■ Work request
From the opening line of the records through the line bearing "cross-section cut | 290 nm wide | cells 5 nm", set down every line exactly.

■ Dataset
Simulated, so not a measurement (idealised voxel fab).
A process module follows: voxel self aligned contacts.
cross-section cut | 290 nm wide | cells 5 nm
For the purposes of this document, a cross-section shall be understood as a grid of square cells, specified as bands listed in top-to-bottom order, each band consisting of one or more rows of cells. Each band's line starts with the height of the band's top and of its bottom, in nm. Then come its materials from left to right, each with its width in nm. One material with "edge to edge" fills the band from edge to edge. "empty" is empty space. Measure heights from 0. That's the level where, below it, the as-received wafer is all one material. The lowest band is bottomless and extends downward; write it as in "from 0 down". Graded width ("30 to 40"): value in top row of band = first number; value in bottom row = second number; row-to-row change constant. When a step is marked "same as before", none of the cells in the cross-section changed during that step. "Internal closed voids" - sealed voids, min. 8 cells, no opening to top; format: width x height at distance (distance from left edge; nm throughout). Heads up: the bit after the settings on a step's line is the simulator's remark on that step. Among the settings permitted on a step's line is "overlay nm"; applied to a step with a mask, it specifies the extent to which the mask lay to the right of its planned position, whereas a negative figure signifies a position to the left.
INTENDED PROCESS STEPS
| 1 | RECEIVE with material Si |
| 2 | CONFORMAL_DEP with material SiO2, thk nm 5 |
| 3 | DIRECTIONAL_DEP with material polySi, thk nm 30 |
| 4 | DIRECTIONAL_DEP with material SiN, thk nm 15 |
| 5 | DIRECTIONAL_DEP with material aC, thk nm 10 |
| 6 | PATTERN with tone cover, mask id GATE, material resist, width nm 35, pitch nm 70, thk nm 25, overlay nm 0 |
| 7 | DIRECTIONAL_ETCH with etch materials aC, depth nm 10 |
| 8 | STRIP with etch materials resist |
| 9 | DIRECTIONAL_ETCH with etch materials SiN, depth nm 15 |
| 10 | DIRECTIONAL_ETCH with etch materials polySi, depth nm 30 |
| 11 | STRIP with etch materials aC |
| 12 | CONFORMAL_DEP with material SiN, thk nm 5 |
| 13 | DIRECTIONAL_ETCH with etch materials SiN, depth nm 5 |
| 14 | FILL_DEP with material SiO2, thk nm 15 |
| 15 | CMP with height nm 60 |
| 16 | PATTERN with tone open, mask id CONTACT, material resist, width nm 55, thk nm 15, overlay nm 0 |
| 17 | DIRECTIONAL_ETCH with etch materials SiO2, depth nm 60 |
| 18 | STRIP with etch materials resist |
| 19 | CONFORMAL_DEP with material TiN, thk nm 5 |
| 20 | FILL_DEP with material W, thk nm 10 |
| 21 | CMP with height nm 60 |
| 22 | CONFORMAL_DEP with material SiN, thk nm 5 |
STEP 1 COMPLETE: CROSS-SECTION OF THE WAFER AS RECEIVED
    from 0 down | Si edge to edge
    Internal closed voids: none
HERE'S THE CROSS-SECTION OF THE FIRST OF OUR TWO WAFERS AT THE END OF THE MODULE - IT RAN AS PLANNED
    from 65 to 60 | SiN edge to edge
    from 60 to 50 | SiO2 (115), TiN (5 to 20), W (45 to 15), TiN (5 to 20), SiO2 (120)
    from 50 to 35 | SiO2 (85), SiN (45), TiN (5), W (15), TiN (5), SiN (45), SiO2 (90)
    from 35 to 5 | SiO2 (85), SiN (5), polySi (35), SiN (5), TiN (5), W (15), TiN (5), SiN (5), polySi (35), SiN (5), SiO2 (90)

■ Answer box
Simulated, so not a measurement (idealised voxel fab).
A process module follows: voxel self aligned contacts.
cross-section cut | 290 nm wide | cells 5 nm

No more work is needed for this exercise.